## [Task item]
Please reproduce the entire listing exactly.

-- Provided material follows --

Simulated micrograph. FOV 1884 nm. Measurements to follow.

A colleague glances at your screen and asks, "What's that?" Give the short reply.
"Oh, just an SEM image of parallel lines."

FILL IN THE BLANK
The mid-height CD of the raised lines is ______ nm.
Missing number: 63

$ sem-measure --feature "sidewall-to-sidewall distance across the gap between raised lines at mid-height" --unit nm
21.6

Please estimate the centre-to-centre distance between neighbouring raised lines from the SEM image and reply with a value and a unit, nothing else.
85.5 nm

-- Provided material concluded --

## [Your response]
Simulated micrograph. FOV 1884 nm. Measurements to follow.

A colleague glances at your screen and asks, "What's that?" Give the short reply.
"Oh, just an SEM image of parallel lines."

FILL IN THE BLANK
The mid-height CD of the raised lines is ______ nm.
Missing number: 63

$ sem-measure --feature "sidewall-to-sidewall distance across the gap between raised lines at mid-height" --unit nm
21.6

Please estimate the centre-to-centre distance between neighbouring raised lines from the SEM image and reply with a value and a unit, nothing else.
85.5 nm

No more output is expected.